Activity = The expected output is every entry, repeated word for word.

*** Opening Dataset extract ***

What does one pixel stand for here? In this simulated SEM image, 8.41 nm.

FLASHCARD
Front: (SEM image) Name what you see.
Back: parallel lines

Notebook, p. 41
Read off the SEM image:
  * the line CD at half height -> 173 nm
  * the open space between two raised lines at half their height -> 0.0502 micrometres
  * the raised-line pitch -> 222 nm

*** Closing Dataset extract ***

Exercise output =
What does one pixel stand for here? In this simulated SEM image, 8.41 nm.

FLASHCARD
Front: (SEM image) Name what you see.
Back: parallel lines

Notebook, p. 41
Read off the SEM image:
  * the line CD at half height -> 173 nm
  * the open space between two raised lines at half their height -> 0.0502 micrometres
  * the raised-line pitch -> 222 nm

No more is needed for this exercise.